_Entries shown_:
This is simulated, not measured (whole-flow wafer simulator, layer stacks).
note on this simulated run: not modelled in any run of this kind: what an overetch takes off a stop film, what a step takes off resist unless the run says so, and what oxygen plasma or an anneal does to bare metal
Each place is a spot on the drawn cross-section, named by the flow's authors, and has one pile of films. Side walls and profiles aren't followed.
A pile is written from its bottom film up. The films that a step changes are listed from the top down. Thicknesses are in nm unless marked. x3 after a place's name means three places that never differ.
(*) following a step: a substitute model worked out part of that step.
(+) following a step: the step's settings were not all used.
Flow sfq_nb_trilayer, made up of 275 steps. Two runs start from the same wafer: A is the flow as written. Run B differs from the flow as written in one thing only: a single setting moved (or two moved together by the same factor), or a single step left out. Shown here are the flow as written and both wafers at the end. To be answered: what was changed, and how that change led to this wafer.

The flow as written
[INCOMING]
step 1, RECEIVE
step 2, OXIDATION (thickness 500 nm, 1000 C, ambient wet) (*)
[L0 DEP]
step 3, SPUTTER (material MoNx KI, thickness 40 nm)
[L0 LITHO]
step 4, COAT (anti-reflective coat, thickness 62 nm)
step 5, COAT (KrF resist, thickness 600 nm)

_Task item_: An exact reproduction of the material above is required.

_Answer space_:
This is simulated, not measured (whole-flow wafer simulator, layer stacks).
note on this simulated run: not modelled in any run of this kind: what an overetch takes off a stop film, what a step takes off resist unless the run says so, and what oxygen plasma or an anneal does to bare metal
Each place is a spot on the drawn cross-section, named by the flow's authors, and has one pile of films. Side walls and profiles aren't followed.
A pile is written from its bottom film up. The films that a step changes are listed from the top down. Thicknesses are in nm unless marked. x3 after a place's name means three places that never differ.
(*) following a step: a substitute model worked out part of that step.
(+) following a step: the step's settings were not all used.
Flow sfq_nb_trilayer, made up of 275 steps. Two runs start from the same wafer: A is the flow as written. Run B differs from the flow as written in one thing only: a single setting moved (or two moved together by the same factor), or a single step left out. Shown here are the flow as written and both wafers at the end. To be answered: what was changed, and how that change led to this wafer.

The flow as written
[INCOMING]
step 1, RECEIVE
step 2, OXIDATION (thickness 500 nm, 1000 C, ambient wet) (*)
[L0 DEP]
step 3, SPUTTER (material MoNx KI, thickness 40 nm)
[L0 LITHO]
step 4, COAT (anti-reflective coat, thickness 62 nm)
step 5, COAT (KrF resist, thickness 600 nm)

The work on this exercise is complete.